─── PROVIDED INFORMATION
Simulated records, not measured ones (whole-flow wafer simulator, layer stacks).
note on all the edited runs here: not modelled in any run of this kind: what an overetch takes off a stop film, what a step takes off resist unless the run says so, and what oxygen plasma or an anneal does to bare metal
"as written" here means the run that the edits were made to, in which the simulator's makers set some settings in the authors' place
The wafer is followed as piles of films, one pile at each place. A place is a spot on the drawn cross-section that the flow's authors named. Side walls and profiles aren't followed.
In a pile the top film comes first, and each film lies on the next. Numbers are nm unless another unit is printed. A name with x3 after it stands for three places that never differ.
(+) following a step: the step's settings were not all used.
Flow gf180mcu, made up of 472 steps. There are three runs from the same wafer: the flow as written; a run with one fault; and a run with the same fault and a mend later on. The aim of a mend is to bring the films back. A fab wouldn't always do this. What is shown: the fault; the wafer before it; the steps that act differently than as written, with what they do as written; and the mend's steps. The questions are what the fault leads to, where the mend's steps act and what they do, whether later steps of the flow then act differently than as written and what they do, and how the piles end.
──────

ACTIVITY: Repeat the listing exactly.

RESPONSE BOX:
Simulated records, not measured ones (whole-flow wafer simulator, layer stacks).
note on all the edited runs here: not modelled in any run of this kind: what an overetch takes off a stop film, what a step takes off resist unless the run says so, and what oxygen plasma or an anneal does to bare metal
"as written" here means the run that the edits were made to, in which the simulator's makers set some settings in the authors' place
The wafer is followed as piles of films, one pile at each place. A place is a spot on the drawn cross-section that the flow's authors named. Side walls and profiles aren't followed.
In a pile the top film comes first, and each film lies on the next. Numbers are nm unless another unit is printed. A name with x3 after it stands for three places that never differ.
(+) following a step: the step's settings were not all used.
Flow gf180mcu, made up of 472 steps. There are three runs from the same wafer: the flow as written; a run with one fault; and a run with the same fault and a mend later on. The aim of a mend is to bring the films back. A fab wouldn't always do this. What is shown: the fault; the wafer before it; the steps that act differently than as written, with what they do as written; and the mend's steps. The questions are what the fault leads to, where the mend's steps act and what they do, whether later steps of the flow then act differently than as written and what they do, and how the piles end.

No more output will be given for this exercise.